Records shown:
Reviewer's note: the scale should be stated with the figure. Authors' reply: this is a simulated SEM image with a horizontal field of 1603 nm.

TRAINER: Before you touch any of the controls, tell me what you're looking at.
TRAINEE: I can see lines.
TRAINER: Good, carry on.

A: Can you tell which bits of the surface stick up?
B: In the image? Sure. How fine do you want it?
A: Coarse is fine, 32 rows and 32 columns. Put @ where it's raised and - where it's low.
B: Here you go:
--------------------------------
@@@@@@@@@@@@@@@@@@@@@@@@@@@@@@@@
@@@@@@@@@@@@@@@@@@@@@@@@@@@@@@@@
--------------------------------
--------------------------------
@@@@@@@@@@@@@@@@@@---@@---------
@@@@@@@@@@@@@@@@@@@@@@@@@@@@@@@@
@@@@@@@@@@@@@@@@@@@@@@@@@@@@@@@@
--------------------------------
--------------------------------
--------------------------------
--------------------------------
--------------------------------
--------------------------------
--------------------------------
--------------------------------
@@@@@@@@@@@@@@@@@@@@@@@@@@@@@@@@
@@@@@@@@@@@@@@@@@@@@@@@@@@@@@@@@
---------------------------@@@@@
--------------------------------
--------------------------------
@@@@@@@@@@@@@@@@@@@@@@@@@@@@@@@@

Work request: I'd like the material repeated word for word, please.

Answer space:
Reviewer's note: the scale should be stated with the figure. Authors' reply: this is a simulated SEM image with a horizontal field of 1603 nm.

TRAINER: Before you touch any of the controls, tell me what you're looking at.
TRAINEE: I can see lines.
TRAINER: Good, carry on.

A: Can you tell which bits of the surface stick up?
B: In the image? Sure. How fine do you want it?
A: Coarse is fine, 32 rows and 32 columns. Put @ where it's raised and - where it's low.
B: Here you go:
--------------------------------
@@@@@@@@@@@@@@@@@@@@@@@@@@@@@@@@
@@@@@@@@@@@@@@@@@@@@@@@@@@@@@@@@
--------------------------------
--------------------------------
@@@@@@@@@@@@@@@@@@---@@---------
@@@@@@@@@@@@@@@@@@@@@@@@@@@@@@@@
@@@@@@@@@@@@@@@@@@@@@@@@@@@@@@@@
--------------------------------
--------------------------------
--------------------------------
--------------------------------
--------------------------------
--------------------------------
--------------------------------
--------------------------------
@@@@@@@@@@@@@@@@@@@@@@@@@@@@@@@@
@@@@@@@@@@@@@@@@@@@@@@@@@@@@@@@@
---------------------------@@@@@
--------------------------------
--------------------------------
@@@@@@@@@@@@@@@@@@@@@@@@@@@@@@@@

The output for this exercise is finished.